**Brief**.
A word-for-word transcription of all the data is required.

**Input data**.
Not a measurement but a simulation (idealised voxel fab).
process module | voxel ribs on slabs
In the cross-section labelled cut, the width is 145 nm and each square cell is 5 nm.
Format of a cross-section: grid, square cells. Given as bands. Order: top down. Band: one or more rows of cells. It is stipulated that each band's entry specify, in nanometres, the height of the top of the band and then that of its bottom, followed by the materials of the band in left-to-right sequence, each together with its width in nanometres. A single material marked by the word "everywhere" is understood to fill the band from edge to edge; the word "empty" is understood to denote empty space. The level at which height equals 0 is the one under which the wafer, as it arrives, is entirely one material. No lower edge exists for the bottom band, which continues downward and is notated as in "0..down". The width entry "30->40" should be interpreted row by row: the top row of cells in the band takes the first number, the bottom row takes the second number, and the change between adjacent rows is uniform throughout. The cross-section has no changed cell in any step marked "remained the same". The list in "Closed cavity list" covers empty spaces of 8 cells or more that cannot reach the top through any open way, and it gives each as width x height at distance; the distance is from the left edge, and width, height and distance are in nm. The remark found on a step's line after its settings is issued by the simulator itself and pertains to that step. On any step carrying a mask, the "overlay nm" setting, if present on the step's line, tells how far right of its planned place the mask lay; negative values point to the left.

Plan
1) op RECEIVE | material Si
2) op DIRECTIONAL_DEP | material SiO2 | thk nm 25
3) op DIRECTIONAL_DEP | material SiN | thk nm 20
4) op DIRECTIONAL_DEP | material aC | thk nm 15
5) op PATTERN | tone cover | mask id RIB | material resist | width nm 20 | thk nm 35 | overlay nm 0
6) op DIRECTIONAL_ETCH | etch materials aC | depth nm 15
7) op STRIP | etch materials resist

**Reply**.
Not a measurement but a simulation (idealised voxel fab).
process module | voxel ribs on slabs
In the cross-section labelled cut, the width is 145 nm and each square cell is 5 nm.
Format of a cross-section: grid, square cells. Given as bands. Order: top down. Band: one or more rows of cells. It is stipulated that each band's entry specify, in nanometres, the height of the top of the band and then that of its bottom, followed by the materials of the band in left-to-right sequence, each together with its width in nanometres. A single material marked by the word "everywhere" is understood to fill the band from edge to edge; the word "empty" is understood to denote empty space. The level at which height equals 0 is the one under which the wafer, as it arrives, is entirely one material. No lower edge exists for the bottom band, which continues downward and is notated as in "0..down". The width entry "30->40" should be interpreted row by row: the top row of cells in the band takes the first number, the bottom row takes the second number, and the change between adjacent rows is uniform throughout. The cross-section has no changed cell in any step marked "remained the same". The list in "Closed cavity list" covers empty spaces of 8 cells or more that cannot reach the top through any open way, and it gives each as width x height at distance; the distance is from the left edge, and width, height and distance are in nm. The remark found on a step's line after its settings is issued by the simulator itself and pertains to that step. On any step carrying a mask, the "overlay nm" setting, if present on the step's line, tells how far right of its planned place the mask lay; negative values point to the left.

Plan
1) op RECEIVE | material Si
2) op DIRECTIONAL_DEP | material SiO2 | thk nm 25
3) op DIRECTIONAL_DEP | material SiN | thk nm 20
4) op DIRECTIONAL_DEP | material aC | thk nm 15
5) op PATTERN | tone cover | mask id RIB | material resist | width nm 20 | thk nm 35 | overlay nm 0
6) op DIRECTIONAL_ETCH | etch materials aC | depth nm 15
7) op STRIP | etch materials resist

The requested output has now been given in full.